* Assigned task
The listing that follows should be copied in full, exactly as written.

* Information

Segment Open

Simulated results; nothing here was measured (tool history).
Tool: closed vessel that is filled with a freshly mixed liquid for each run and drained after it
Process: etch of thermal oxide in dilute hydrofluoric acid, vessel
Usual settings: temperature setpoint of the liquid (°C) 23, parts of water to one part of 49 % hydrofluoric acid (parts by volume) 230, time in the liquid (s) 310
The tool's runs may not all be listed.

Segment Closed

* Task output
Simulated results; nothing here was measured (tool history).
Tool: closed vessel that is filled with a freshly mixed liquid for each run and drained after it
Process: etch of thermal oxide in dilute hydrofluoric acid, vessel
Usual settings: temperature setpoint of the liquid (°C) 23, parts of water to one part of 49 % hydrofluoric acid (parts by volume) 230, time in the liquid (s) 310
The tool's runs may not all be listed.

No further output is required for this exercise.